■ **Work request**
Each entry must appear in the answer exactly as given.

■ **Dataset**
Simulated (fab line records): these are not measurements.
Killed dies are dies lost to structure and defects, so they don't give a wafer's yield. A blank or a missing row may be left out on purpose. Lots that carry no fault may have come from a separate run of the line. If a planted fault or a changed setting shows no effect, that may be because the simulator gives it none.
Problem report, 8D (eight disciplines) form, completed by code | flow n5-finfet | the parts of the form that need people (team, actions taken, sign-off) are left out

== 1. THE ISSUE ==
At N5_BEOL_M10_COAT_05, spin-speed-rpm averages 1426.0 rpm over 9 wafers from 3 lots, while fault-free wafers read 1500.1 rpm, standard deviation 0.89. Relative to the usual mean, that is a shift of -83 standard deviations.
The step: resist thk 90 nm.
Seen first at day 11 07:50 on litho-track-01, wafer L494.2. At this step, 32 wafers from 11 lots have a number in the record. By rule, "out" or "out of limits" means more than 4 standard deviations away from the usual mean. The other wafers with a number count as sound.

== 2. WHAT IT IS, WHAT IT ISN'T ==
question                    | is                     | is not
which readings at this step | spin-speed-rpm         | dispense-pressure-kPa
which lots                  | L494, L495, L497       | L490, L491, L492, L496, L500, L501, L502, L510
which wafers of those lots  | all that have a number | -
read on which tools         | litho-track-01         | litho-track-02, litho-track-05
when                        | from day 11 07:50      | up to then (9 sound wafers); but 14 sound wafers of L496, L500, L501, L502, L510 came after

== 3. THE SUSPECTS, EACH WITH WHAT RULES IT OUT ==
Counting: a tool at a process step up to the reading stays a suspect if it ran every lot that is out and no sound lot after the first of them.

■ **Written reply**
Simulated (fab line records): these are not measurements.
Killed dies are dies lost to structure and defects, so they don't give a wafer's yield. A blank or a missing row may be left out on purpose. Lots that carry no fault may have come from a separate run of the line. If a planted fault or a changed setting shows no effect, that may be because the simulator gives it none.
Problem report, 8D (eight disciplines) form, completed by code | flow n5-finfet | the parts of the form that need people (team, actions taken, sign-off) are left out

== 1. THE ISSUE ==
At N5_BEOL_M10_COAT_05, spin-speed-rpm averages 1426.0 rpm over 9 wafers from 3 lots, while fault-free wafers read 1500.1 rpm, standard deviation 0.89. Relative to the usual mean, that is a shift of -83 standard deviations.
The step: resist thk 90 nm.
Seen first at day 11 07:50 on litho-track-01, wafer L494.2. At this step, 32 wafers from 11 lots have a number in the record. By rule, "out" or "out of limits" means more than 4 standard deviations away from the usual mean. The other wafers with a number count as sound.

== 2. WHAT IT IS, WHAT IT ISN'T ==
question                    | is                     | is not
which readings at this step | spin-speed-rpm         | dispense-pressure-kPa
which lots                  | L494, L495, L497       | L490, L491, L492, L496, L500, L501, L502, L510
which wafers of those lots  | all that have a number | -
read on which tools         | litho-track-01         | litho-track-02, litho-track-05
when                        | from day 11 07:50      | up to then (9 sound wafers); but 14 sound wafers of L496, L500, L501, L502, L510 came after

== 3. THE SUSPECTS, EACH WITH WHAT RULES IT OUT ==
Counting: a tool at a process step up to the reading stays a suspect if it ran every lot that is out and no sound lot after the first of them.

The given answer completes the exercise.